*Provided records*.
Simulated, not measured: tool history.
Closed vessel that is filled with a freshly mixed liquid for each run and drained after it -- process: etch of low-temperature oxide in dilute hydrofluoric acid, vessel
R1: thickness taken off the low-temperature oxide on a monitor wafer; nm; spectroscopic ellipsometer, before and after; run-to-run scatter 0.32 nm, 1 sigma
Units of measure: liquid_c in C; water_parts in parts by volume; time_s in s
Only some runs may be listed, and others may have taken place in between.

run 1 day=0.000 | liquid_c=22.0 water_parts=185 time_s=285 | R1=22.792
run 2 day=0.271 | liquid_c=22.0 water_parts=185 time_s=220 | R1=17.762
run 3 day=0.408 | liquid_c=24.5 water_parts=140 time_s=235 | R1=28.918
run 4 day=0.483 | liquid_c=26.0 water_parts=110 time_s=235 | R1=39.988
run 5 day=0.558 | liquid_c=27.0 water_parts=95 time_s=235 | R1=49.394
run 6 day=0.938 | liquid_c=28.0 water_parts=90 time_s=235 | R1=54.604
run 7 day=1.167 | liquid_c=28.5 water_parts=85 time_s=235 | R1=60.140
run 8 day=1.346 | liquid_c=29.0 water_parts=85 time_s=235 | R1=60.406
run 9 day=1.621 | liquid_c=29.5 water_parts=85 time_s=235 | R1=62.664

*Exercise*. Write down, word for word, the lines above from the one containing "R1: thickness taken" through the one containing "Units of measure: liquid_c", both ends included.

*Written reply*.
R1: thickness taken off the low-temperature oxide on a monitor wafer; nm; spectroscopic ellipsometer, before and after; run-to-run scatter 0.32 nm, 1 sigma
Units of measure: liquid_c in C; water_parts in parts by volume; time_s in s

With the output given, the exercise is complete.